DATASET ENTRIES:
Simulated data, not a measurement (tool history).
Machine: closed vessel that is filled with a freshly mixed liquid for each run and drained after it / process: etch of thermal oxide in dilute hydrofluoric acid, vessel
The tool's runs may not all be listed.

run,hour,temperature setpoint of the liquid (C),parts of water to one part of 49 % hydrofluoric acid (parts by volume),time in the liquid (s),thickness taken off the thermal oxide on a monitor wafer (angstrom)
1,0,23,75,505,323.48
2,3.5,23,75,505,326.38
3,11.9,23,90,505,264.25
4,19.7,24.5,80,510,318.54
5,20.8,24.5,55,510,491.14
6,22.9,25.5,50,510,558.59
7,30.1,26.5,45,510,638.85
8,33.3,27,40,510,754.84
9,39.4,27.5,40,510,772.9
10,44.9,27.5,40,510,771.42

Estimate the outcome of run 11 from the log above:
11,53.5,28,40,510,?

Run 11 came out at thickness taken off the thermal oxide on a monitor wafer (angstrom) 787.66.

ACTIVITY: Each line from the first line of the listing through the line containing "11,53.5,28,40,510,?" must be set down exactly; no other line belongs in the answer.

TASK SOLUTION:
Simulated data, not a measurement (tool history).
Machine: closed vessel that is filled with a freshly mixed liquid for each run and drained after it / process: etch of thermal oxide in dilute hydrofluoric acid, vessel
The tool's runs may not all be listed.

run,hour,temperature setpoint of the liquid (C),parts of water to one part of 49 % hydrofluoric acid (parts by volume),time in the liquid (s),thickness taken off the thermal oxide on a monitor wafer (angstrom)
1,0,23,75,505,323.48
2,3.5,23,75,505,326.38
3,11.9,23,90,505,264.25
4,19.7,24.5,80,510,318.54
5,20.8,24.5,55,510,491.14
6,22.9,25.5,50,510,558.59
7,30.1,26.5,45,510,638.85
8,33.3,27,40,510,754.84
9,39.4,27.5,40,510,772.9
10,44.9,27.5,40,510,771.42

Estimate the outcome of run 11 from the log above:
11,53.5,28,40,510,?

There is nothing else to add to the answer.